» **Assigned task**: Go through the entries below from the first line and output each one exactly, up to and including the line with "The listed runs".

» **Entries shown**:
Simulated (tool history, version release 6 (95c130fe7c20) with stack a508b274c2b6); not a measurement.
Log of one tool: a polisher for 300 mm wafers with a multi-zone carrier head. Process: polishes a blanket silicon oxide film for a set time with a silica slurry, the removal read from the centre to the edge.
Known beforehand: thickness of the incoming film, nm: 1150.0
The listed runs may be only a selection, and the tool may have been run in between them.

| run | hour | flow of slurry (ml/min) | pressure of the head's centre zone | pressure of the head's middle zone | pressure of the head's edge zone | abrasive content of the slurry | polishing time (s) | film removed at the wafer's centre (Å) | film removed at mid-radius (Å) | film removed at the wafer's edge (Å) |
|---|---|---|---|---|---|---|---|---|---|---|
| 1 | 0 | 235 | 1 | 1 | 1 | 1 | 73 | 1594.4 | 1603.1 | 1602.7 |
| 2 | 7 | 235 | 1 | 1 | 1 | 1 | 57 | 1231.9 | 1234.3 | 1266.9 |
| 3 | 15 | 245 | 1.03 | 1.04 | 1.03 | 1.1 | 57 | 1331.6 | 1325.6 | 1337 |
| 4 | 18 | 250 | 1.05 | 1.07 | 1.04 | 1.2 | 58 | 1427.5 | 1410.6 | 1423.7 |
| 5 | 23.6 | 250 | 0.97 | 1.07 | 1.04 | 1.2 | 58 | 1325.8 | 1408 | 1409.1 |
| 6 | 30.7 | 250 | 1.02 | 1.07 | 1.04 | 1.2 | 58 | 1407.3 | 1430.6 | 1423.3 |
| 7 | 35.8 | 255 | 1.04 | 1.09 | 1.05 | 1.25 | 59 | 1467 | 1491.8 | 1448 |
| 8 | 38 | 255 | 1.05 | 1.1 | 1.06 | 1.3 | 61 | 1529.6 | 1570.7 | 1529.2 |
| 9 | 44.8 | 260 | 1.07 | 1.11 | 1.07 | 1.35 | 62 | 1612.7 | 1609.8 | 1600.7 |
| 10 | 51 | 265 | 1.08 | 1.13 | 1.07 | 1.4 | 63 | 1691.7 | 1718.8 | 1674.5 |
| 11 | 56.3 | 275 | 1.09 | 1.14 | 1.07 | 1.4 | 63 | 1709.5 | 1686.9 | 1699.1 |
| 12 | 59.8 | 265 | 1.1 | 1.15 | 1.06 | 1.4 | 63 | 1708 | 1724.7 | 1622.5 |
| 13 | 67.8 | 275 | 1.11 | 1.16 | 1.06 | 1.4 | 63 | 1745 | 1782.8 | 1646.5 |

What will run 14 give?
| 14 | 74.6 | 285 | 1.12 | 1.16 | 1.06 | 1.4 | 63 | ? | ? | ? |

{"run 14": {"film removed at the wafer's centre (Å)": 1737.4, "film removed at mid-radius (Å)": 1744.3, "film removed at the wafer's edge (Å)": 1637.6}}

» **Written answer**:
Simulated (tool history, version release 6 (95c130fe7c20) with stack a508b274c2b6); not a measurement.
Log of one tool: a polisher for 300 mm wafers with a multi-zone carrier head. Process: polishes a blanket silicon oxide film for a set time with a silica slurry, the removal read from the centre to the edge.
Known beforehand: thickness of the incoming film, nm: 1150.0
The listed runs may be only a selection, and the tool may have been run in between them.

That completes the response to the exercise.